# DATA EXCERPTS
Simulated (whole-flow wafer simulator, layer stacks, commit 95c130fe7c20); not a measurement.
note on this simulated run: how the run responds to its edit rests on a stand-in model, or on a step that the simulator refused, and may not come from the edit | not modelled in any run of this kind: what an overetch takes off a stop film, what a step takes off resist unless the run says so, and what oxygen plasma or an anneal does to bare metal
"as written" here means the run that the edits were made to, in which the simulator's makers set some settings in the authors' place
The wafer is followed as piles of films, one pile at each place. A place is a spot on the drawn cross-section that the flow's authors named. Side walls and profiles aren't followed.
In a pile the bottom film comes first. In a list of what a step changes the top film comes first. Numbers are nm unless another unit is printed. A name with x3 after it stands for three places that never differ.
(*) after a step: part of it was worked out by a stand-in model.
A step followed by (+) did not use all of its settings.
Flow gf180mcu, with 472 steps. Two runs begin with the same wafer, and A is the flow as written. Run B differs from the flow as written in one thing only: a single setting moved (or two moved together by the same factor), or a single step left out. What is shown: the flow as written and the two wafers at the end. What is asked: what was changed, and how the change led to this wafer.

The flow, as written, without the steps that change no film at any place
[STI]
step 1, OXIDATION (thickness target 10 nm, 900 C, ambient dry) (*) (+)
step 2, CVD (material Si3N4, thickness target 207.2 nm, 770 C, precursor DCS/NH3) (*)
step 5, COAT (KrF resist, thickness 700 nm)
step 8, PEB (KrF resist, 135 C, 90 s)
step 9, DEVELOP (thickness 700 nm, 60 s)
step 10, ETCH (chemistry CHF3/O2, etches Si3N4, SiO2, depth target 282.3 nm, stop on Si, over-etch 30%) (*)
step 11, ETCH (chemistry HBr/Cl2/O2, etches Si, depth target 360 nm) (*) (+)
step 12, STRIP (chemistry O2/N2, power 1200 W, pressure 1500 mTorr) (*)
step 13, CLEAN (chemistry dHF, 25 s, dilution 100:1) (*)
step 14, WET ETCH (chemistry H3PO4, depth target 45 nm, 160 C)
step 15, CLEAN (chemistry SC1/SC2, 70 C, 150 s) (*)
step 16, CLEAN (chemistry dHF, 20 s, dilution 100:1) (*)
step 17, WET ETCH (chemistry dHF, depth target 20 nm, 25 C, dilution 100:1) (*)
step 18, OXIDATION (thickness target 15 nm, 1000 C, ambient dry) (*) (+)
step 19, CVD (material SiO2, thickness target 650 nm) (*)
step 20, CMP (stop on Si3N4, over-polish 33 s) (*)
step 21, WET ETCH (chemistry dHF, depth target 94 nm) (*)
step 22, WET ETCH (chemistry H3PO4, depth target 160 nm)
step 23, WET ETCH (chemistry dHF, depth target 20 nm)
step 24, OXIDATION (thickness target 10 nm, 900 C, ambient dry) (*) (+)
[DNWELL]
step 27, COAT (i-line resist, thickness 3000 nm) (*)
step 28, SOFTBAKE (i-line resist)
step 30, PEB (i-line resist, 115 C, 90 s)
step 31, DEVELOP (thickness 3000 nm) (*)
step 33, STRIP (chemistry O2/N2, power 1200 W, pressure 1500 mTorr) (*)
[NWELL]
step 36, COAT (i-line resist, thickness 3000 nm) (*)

# WORK ORDER
Where the line holding "step 8, PEB (KrF resist, 135 C, 90 s)" appears in the listing above, start reproducing exactly, and end with the line holding "step 16, CLEAN".

# EXERCISE RESULT
step 8, PEB (KrF resist, 135 C, 90 s)
step 9, DEVELOP (thickness 700 nm, 60 s)
step 10, ETCH (chemistry CHF3/O2, etches Si3N4, SiO2, depth target 282.3 nm, stop on Si, over-etch 30%) (*)
step 11, ETCH (chemistry HBr/Cl2/O2, etches Si, depth target 360 nm) (*) (+)
step 12, STRIP (chemistry O2/N2, power 1200 W, pressure 1500 mTorr) (*)
step 13, CLEAN (chemistry dHF, 25 s, dilution 100:1) (*)
step 14, WET ETCH (chemistry H3PO4, depth target 45 nm, 160 C)
step 15, CLEAN (chemistry SC1/SC2, 70 C, 150 s) (*)
step 16, CLEAN (chemistry dHF, 20 s, dilution 100:1) (*)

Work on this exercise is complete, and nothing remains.